◆ **Action item**
Take the material below and restate it word for word, stopping after the line in which "S5: polishing time; s" occurs.

(Beginning of Excerpted records)

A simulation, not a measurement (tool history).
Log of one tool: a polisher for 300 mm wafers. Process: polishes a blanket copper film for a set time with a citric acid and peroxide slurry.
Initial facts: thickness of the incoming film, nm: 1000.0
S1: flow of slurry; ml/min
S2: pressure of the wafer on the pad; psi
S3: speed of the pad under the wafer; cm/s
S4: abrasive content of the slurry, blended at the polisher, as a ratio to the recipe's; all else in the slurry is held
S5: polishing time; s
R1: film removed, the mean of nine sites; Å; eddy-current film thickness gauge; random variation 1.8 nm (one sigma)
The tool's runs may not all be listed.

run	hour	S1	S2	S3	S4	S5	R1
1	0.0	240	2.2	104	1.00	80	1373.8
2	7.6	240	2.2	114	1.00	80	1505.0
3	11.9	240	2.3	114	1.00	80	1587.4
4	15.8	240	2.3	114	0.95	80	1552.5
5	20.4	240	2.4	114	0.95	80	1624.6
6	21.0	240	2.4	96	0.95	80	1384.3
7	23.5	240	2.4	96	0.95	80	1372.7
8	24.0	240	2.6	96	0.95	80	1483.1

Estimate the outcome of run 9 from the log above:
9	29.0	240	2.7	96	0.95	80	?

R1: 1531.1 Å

(End of Excerpted records)

◆ **Response area**
A simulation, not a measurement (tool history).
Log of one tool: a polisher for 300 mm wafers. Process: polishes a blanket copper film for a set time with a citric acid and peroxide slurry.
Initial facts: thickness of the incoming film, nm: 1000.0
S1: flow of slurry; ml/min
S2: pressure of the wafer on the pad; psi
S3: speed of the pad under the wafer; cm/s
S4: abrasive content of the slurry, blended at the polisher, as a ratio to the recipe's; all else in the slurry is held
S5: polishing time; s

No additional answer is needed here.